> [TASK ITEM]
Provide again, from the entries below, every line from the one containing "# hour 128.1: laser's power meter calibrated" through the one containing "# hour 260.9: window over the wafer cleaned", exactly as written, and no other line.

> [INFORMATION]
'''
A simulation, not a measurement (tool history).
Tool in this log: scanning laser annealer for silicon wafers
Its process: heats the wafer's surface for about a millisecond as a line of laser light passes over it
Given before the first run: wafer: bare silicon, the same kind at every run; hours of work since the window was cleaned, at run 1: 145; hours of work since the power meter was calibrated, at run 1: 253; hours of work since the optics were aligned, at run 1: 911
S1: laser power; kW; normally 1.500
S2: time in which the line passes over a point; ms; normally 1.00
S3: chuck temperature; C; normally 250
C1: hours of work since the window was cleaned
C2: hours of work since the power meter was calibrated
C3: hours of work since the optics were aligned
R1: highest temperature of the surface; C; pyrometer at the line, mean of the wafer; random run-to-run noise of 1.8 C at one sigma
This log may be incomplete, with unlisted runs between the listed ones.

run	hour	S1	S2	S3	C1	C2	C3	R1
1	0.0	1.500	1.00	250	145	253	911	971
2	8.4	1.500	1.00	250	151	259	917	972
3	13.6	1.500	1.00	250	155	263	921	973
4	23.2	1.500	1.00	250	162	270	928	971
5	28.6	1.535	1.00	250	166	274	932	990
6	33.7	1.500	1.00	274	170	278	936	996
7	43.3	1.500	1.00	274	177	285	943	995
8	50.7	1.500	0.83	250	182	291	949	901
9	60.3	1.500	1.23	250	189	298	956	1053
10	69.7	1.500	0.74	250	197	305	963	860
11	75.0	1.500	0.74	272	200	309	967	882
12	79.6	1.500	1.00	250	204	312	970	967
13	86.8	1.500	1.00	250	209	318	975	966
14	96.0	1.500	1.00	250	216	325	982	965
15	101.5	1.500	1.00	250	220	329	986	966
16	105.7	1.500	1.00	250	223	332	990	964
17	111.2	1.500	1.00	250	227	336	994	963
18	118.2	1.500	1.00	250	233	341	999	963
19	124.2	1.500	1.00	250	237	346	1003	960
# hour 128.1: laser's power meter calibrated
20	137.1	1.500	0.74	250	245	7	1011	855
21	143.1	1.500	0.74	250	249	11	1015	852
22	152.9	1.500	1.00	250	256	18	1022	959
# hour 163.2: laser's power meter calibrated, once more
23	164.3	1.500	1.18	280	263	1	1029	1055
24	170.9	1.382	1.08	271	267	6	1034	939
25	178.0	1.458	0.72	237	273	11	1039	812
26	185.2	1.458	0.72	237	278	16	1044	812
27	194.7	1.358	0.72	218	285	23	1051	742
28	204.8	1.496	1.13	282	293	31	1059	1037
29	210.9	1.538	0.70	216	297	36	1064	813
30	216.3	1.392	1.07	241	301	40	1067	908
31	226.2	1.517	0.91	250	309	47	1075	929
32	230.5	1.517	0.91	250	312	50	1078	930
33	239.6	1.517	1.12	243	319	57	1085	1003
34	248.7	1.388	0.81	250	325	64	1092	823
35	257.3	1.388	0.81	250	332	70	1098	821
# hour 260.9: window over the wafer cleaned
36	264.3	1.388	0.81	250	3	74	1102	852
'''

> [REPLY]
# hour 128.1: laser's power meter calibrated
20	137.1	1.500	0.74	250	245	7	1011	855
21	143.1	1.500	0.74	250	249	11	1015	852
22	152.9	1.500	1.00	250	256	18	1022	959
# hour 163.2: laser's power meter calibrated, once more
23	164.3	1.500	1.18	280	263	1	1029	1055
24	170.9	1.382	1.08	271	267	6	1034	939
25	178.0	1.458	0.72	237	273	11	1039	812
26	185.2	1.458	0.72	237	278	16	1044	812
27	194.7	1.358	0.72	218	285	23	1051	742
28	204.8	1.496	1.13	282	293	31	1059	1037
29	210.9	1.538	0.70	216	297	36	1064	813
30	216.3	1.392	1.07	241	301	40	1067	908
31	226.2	1.517	0.91	250	309	47	1075	929
32	230.5	1.517	0.91	250	312	50	1078	930
33	239.6	1.517	1.12	243	319	57	1085	1003
34	248.7	1.388	0.81	250	325	64	1092	823
35	257.3	1.388	0.81	250	332	70	1098	821
# hour 260.9: window over the wafer cleaned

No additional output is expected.